WORK INSTRUCTION:
The lines from the start of the data up to and including the one with "chamber | time_to_endpoint_s (s)" should be returned exactly, and nothing else.

# # # # # # #

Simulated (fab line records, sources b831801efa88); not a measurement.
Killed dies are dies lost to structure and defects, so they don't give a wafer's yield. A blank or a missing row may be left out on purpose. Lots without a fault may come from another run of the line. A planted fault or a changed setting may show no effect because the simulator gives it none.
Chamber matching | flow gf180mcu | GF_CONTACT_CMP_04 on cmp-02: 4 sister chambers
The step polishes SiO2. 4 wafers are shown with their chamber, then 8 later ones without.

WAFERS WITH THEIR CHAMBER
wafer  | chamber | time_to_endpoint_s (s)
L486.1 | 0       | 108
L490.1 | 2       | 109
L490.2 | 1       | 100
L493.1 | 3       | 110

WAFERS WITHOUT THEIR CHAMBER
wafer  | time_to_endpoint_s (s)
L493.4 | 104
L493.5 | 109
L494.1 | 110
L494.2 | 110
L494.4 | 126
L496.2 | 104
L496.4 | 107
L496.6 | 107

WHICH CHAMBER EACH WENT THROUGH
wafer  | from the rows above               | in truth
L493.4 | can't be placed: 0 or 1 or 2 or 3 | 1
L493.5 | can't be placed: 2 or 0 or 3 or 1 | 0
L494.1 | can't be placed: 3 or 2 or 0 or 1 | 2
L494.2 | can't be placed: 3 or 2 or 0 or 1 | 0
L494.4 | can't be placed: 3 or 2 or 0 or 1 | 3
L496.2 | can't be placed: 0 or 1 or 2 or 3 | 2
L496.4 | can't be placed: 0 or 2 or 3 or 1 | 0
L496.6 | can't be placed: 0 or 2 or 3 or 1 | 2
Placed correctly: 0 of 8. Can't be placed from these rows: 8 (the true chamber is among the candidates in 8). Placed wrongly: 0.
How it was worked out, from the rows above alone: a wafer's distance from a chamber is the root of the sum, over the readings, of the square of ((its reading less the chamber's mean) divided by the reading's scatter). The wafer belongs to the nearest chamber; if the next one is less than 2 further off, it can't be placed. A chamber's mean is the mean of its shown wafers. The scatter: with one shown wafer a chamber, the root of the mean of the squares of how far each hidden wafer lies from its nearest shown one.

# # # # # # #

ANSWER AREA:
Simulated (fab line records, sources b831801efa88); not a measurement.
Killed dies are dies lost to structure and defects, so they don't give a wafer's yield. A blank or a missing row may be left out on purpose. Lots without a fault may come from another run of the line. A planted fault or a changed setting may show no effect because the simulator gives it none.
Chamber matching | flow gf180mcu | GF_CONTACT_CMP_04 on cmp-02: 4 sister chambers
The step polishes SiO2. 4 wafers are shown with their chamber, then 8 later ones without.

WAFERS WITH THEIR CHAMBER
wafer  | chamber | time_to_endpoint_s (s)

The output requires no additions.